%%

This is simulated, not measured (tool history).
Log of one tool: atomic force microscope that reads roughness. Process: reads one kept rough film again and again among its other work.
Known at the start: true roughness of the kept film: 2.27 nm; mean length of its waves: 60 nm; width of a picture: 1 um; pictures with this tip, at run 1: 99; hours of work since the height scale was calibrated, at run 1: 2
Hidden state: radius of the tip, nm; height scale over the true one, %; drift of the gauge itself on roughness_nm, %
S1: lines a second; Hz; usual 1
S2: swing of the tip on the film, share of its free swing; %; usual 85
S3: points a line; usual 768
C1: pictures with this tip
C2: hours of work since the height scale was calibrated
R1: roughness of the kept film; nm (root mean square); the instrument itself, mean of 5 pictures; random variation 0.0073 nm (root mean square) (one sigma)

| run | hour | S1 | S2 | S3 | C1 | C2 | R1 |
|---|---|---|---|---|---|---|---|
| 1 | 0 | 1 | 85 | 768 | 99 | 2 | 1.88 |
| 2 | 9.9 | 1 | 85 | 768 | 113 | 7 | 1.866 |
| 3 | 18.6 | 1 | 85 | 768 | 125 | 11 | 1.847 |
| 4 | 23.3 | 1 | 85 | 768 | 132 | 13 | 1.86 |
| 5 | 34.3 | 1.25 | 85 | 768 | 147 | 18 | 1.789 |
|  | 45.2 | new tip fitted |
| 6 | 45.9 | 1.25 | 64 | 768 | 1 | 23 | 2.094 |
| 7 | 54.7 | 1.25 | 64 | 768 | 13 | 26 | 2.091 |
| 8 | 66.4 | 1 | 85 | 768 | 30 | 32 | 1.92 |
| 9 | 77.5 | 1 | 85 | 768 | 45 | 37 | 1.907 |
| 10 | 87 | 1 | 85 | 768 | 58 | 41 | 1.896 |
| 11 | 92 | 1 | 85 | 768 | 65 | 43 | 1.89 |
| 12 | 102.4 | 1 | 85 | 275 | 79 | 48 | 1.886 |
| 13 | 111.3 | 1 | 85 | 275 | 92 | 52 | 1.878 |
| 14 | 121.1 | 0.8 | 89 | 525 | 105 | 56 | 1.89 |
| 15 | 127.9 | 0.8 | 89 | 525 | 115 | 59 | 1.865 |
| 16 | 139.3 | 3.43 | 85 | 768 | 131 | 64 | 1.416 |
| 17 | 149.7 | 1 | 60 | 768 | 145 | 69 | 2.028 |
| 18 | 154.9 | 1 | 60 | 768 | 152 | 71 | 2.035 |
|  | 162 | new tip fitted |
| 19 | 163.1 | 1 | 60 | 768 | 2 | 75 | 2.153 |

%%

Stop at the line containing "Known at the". Please print exactly every line before it from the start of the records, plus that line itself, and nothing else.

This is simulated, not measured (tool history).
Log of one tool: atomic force microscope that reads roughness. Process: reads one kept rough film again and again among its other work.
Known at the start: true roughness of the kept film: 2.27 nm; mean length of its waves: 60 nm; width of a picture: 1 um; pictures with this tip, at run 1: 99; hours of work since the height scale was calibrated, at run 1: 2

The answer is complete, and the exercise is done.